### ASSIGNMENT
From the first line of the material through the line containing "Closed vessel that", restate everything word for word and nothing more.

[Opening DATA SHOWN section]
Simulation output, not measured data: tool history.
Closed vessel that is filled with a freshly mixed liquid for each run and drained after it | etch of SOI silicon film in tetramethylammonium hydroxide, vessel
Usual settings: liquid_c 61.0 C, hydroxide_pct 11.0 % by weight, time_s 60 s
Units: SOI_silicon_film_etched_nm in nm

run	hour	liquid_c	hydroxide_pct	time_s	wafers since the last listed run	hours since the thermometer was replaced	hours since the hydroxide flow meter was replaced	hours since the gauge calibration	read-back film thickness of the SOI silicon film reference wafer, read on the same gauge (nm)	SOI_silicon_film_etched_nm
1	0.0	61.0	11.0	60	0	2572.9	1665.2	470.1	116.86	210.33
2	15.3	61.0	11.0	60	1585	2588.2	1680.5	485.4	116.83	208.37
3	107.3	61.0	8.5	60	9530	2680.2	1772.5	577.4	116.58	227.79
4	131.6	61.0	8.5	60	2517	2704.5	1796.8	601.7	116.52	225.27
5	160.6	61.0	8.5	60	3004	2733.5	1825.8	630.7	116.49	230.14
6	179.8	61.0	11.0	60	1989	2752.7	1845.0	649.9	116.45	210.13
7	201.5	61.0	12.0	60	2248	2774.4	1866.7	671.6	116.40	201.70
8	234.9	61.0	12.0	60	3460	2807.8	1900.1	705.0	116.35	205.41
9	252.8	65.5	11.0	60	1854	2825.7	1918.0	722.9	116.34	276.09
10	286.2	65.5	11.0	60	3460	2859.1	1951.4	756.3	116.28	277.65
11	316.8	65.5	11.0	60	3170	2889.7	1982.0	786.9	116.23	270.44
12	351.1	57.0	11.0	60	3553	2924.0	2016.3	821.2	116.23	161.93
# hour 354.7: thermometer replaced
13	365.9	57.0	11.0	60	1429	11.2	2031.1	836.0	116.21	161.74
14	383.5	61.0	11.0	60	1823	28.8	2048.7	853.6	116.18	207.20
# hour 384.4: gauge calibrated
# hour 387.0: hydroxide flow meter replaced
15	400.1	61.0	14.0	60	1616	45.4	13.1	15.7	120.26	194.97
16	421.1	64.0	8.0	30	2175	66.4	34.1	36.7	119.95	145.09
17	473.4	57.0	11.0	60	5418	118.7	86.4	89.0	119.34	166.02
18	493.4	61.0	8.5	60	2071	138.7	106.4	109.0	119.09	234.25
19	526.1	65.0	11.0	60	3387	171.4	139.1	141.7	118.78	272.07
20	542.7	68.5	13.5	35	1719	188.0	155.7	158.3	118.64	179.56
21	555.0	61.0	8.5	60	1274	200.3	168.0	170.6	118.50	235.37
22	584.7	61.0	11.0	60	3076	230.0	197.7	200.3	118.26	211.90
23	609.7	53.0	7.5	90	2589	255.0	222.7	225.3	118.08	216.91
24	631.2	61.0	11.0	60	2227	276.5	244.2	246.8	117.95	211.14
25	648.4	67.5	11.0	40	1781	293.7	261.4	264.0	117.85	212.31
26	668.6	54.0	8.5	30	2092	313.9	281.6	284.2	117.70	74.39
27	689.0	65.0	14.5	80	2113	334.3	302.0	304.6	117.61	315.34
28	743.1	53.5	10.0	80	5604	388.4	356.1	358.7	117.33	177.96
[Closing DATA SHOWN section]

### EXPECTED ANSWER
Simulation output, not measured data: tool history.
Closed vessel that is filled with a freshly mixed liquid for each run and drained after it | etch of SOI silicon film in tetramethylammonium hydroxide, vessel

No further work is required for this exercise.